▶ [EXTRACTED DATA]:
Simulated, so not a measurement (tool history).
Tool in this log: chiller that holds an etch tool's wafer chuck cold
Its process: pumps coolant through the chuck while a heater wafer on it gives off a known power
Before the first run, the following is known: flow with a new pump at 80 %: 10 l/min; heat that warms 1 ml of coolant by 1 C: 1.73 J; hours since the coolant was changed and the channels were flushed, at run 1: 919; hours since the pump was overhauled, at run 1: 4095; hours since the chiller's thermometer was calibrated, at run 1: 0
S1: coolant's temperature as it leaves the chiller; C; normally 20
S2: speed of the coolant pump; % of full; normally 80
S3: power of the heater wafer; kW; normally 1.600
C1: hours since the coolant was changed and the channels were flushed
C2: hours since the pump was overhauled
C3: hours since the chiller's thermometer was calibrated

▶ [EXERCISE]: Please write out each line of the listing above exactly.

▶ [ANSWER SECTION]:
Simulated, so not a measurement (tool history).
Tool in this log: chiller that holds an etch tool's wafer chuck cold
Its process: pumps coolant through the chuck while a heater wafer on it gives off a known power
Before the first run, the following is known: flow with a new pump at 80 %: 10 l/min; heat that warms 1 ml of coolant by 1 C: 1.73 J; hours since the coolant was changed and the channels were flushed, at run 1: 919; hours since the pump was overhauled, at run 1: 4095; hours since the chiller's thermometer was calibrated, at run 1: 0
S1: coolant's temperature as it leaves the chiller; C; normally 20
S2: speed of the coolant pump; % of full; normally 80
S3: power of the heater wafer; kW; normally 1.600
C1: hours since the coolant was changed and the channels were flushed
C2: hours since the pump was overhauled
C3: hours since the chiller's thermometer was calibrated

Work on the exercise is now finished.